• STUDY MATERIAL
··········
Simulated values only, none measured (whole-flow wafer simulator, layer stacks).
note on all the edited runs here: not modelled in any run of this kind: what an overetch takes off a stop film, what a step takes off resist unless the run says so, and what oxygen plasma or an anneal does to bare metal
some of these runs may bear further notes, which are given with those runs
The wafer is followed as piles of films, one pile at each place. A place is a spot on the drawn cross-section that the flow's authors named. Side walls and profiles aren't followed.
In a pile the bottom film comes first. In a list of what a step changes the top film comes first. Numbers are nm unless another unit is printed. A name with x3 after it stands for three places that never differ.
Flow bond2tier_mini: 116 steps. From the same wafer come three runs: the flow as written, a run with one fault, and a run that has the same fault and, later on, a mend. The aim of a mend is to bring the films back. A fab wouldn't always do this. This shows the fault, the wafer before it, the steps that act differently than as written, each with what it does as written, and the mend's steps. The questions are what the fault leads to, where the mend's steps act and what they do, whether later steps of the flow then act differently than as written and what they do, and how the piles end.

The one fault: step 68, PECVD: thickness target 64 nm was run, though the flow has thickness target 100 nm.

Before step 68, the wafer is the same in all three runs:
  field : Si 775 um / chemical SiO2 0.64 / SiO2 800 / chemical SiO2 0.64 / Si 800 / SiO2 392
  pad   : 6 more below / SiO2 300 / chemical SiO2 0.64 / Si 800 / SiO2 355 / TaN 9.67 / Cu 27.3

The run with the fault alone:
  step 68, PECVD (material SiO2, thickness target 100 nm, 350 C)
··········

• TASK ITEM
Write the material above out again, exactly as it reads.

• ANSWER BOX
Simulated values only, none measured (whole-flow wafer simulator, layer stacks).
note on all the edited runs here: not modelled in any run of this kind: what an overetch takes off a stop film, what a step takes off resist unless the run says so, and what oxygen plasma or an anneal does to bare metal
some of these runs may bear further notes, which are given with those runs
The wafer is followed as piles of films, one pile at each place. A place is a spot on the drawn cross-section that the flow's authors named. Side walls and profiles aren't followed.
In a pile the bottom film comes first. In a list of what a step changes the top film comes first. Numbers are nm unless another unit is printed. A name with x3 after it stands for three places that never differ.
Flow bond2tier_mini: 116 steps. From the same wafer come three runs: the flow as written, a run with one fault, and a run that has the same fault and, later on, a mend. The aim of a mend is to bring the films back. A fab wouldn't always do this. This shows the fault, the wafer before it, the steps that act differently than as written, each with what it does as written, and the mend's steps. The questions are what the fault leads to, where the mend's steps act and what they do, whether later steps of the flow then act differently than as written and what they do, and how the piles end.

The one fault: step 68, PECVD: thickness target 64 nm was run, though the flow has thickness target 100 nm.

Before step 68, the wafer is the same in all three runs:
  field : Si 775 um / chemical SiO2 0.64 / SiO2 800 / chemical SiO2 0.64 / Si 800 / SiO2 392
  pad   : 6 more below / SiO2 300 / chemical SiO2 0.64 / Si 800 / SiO2 355 / TaN 9.67 / Cu 27.3

The run with the fault alone:
  step 68, PECVD (material SiO2, thickness target 100 nm, 350 C)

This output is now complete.